## Data section
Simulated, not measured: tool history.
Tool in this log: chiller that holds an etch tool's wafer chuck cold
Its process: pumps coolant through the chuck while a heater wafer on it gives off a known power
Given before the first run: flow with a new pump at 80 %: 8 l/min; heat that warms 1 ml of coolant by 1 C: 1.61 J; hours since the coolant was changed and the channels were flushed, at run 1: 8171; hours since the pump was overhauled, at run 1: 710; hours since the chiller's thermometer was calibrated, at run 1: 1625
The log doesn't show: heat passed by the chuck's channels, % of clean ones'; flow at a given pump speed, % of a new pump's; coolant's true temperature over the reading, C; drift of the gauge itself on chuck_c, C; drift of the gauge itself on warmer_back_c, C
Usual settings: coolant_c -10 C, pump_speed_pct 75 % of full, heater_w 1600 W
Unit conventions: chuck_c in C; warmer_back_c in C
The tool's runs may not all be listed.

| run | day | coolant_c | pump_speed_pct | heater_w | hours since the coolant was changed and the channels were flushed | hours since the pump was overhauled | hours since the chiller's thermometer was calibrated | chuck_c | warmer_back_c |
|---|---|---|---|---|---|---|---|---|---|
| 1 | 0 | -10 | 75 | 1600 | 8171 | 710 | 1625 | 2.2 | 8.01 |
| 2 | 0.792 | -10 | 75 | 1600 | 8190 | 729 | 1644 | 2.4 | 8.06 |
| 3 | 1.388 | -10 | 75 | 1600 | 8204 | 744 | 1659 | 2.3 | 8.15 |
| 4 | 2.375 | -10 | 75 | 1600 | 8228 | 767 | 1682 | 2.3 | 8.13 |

## Task item
Reproduce every entry exactly, with nothing added or dropped.

## Written solution
Simulated, not measured: tool history.
Tool in this log: chiller that holds an etch tool's wafer chuck cold
Its process: pumps coolant through the chuck while a heater wafer on it gives off a known power
Given before the first run: flow with a new pump at 80 %: 8 l/min; heat that warms 1 ml of coolant by 1 C: 1.61 J; hours since the coolant was changed and the channels were flushed, at run 1: 8171; hours since the pump was overhauled, at run 1: 710; hours since the chiller's thermometer was calibrated, at run 1: 1625
The log doesn't show: heat passed by the chuck's channels, % of clean ones'; flow at a given pump speed, % of a new pump's; coolant's true temperature over the reading, C; drift of the gauge itself on chuck_c, C; drift of the gauge itself on warmer_back_c, C
Usual settings: coolant_c -10 C, pump_speed_pct 75 % of full, heater_w 1600 W
Unit conventions: chuck_c in C; warmer_back_c in C
The tool's runs may not all be listed.

| run | day | coolant_c | pump_speed_pct | heater_w | hours since the coolant was changed and the channels were flushed | hours since the pump was overhauled | hours since the chiller's thermometer was calibrated | chuck_c | warmer_back_c |
|---|---|---|---|---|---|---|---|---|---|
| 1 | 0 | -10 | 75 | 1600 | 8171 | 710 | 1625 | 2.2 | 8.01 |
| 2 | 0.792 | -10 | 75 | 1600 | 8190 | 729 | 1644 | 2.4 | 8.06 |
| 3 | 1.388 | -10 | 75 | 1600 | 8204 | 744 | 1659 | 2.3 | 8.15 |
| 4 | 2.375 | -10 | 75 | 1600 | 8228 | 767 | 1682 | 2.3 | 8.13 |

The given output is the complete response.